============================================================
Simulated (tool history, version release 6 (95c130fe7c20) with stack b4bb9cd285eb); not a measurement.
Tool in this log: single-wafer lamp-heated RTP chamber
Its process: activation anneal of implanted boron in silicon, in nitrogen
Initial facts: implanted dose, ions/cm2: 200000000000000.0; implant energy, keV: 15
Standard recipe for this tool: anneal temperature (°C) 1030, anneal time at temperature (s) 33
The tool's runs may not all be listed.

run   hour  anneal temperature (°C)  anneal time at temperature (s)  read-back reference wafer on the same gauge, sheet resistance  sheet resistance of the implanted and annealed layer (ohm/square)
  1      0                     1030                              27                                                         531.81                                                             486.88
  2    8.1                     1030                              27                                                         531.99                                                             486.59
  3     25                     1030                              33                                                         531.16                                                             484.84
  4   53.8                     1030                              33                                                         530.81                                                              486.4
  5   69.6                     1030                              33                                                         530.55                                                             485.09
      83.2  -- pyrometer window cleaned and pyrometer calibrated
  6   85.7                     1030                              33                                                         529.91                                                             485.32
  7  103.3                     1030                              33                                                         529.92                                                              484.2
============================================================

#### [WORK ORDER]
Each line from the start of the listing above through the line containing "and pyrometer calibrated" must be reproduced exactly. Leave out the rest.

#### [TASK RESULT]
Simulated (tool history, version release 6 (95c130fe7c20) with stack b4bb9cd285eb); not a measurement.
Tool in this log: single-wafer lamp-heated RTP chamber
Its process: activation anneal of implanted boron in silicon, in nitrogen
Initial facts: implanted dose, ions/cm2: 200000000000000.0; implant energy, keV: 15
Standard recipe for this tool: anneal temperature (°C) 1030, anneal time at temperature (s) 33
The tool's runs may not all be listed.

run   hour  anneal temperature (°C)  anneal time at temperature (s)  read-back reference wafer on the same gauge, sheet resistance  sheet resistance of the implanted and annealed layer (ohm/square)
  1      0                     1030                              27                                                         531.81                                                             486.88
  2    8.1                     1030                              27                                                         531.99                                                             486.59
  3     25                     1030                              33                                                         531.16                                                             484.84
  4   53.8                     1030                              33                                                         530.81                                                              486.4
  5   69.6                     1030                              33                                                         530.55                                                             485.09
      83.2  -- pyrometer window cleaned and pyrometer calibrated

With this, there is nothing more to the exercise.